» Activity:
Once the line containing "## Status quo ante" is found in the records below, return it and each following line exactly, up to and including the line containing "Upper to lower cross-section via DIRECTIONAL_DEP | material aC", and nothing else.

» Material provided:
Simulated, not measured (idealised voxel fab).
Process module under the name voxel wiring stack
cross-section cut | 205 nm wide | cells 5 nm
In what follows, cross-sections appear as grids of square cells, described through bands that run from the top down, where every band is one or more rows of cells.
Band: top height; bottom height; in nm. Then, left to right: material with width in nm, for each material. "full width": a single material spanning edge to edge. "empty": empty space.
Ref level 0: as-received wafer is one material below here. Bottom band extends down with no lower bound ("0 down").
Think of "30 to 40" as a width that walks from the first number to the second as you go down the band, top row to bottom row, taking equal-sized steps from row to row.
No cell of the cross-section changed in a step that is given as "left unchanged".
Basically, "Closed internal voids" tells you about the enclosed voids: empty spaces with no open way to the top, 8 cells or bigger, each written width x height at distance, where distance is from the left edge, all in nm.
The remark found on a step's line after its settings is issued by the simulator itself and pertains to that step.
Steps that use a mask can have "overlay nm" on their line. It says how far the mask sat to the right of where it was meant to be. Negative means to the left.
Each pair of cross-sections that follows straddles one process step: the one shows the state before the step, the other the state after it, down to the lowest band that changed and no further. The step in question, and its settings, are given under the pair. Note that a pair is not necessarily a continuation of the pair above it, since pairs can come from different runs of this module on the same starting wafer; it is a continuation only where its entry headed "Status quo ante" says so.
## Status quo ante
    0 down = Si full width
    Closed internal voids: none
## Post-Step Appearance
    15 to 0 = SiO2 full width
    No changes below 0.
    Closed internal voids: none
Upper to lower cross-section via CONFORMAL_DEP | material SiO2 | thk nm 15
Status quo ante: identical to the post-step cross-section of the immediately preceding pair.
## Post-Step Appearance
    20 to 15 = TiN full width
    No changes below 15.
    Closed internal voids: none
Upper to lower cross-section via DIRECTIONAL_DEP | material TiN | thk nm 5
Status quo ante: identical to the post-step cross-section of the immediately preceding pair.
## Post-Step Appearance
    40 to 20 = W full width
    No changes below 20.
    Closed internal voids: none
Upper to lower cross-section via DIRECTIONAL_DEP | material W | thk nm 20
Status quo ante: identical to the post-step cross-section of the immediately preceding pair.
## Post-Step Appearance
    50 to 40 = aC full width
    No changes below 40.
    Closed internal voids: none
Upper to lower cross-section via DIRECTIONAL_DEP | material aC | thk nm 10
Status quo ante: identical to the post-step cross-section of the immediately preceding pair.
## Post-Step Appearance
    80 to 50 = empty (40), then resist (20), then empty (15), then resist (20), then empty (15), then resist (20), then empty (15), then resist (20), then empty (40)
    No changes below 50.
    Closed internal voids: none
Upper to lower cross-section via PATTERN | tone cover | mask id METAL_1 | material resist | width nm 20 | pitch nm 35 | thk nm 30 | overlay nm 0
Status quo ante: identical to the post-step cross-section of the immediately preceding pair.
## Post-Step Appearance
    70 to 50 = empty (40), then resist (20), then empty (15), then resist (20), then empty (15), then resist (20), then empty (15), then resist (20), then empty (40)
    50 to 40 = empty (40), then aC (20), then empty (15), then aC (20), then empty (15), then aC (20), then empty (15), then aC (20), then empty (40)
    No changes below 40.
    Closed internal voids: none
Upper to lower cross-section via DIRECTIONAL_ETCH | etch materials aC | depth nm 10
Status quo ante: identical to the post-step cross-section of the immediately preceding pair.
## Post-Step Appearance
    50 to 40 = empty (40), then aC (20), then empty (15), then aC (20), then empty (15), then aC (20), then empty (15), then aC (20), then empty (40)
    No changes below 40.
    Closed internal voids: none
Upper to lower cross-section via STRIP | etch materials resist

» Your response:
## Status quo ante
    0 down = Si full width
    Closed internal voids: none
## Post-Step Appearance
    15 to 0 = SiO2 full width
    No changes below 0.
    Closed internal voids: none
Upper to lower cross-section via CONFORMAL_DEP | material SiO2 | thk nm 15
Status quo ante: identical to the post-step cross-section of the immediately preceding pair.
## Post-Step Appearance
    20 to 15 = TiN full width
    No changes below 15.
    Closed internal voids: none
Upper to lower cross-section via DIRECTIONAL_DEP | material TiN | thk nm 5
Status quo ante: identical to the post-step cross-section of the immediately preceding pair.
## Post-Step Appearance
    40 to 20 = W full width
    No changes below 20.
    Closed internal voids: none
Upper to lower cross-section via DIRECTIONAL_DEP | material W | thk nm 20
Status quo ante: identical to the post-step cross-section of the immediately preceding pair.
## Post-Step Appearance
    50 to 40 = aC full width
    No changes below 40.
    Closed internal voids: none
Upper to lower cross-section via DIRECTIONAL_DEP | material aC | thk nm 10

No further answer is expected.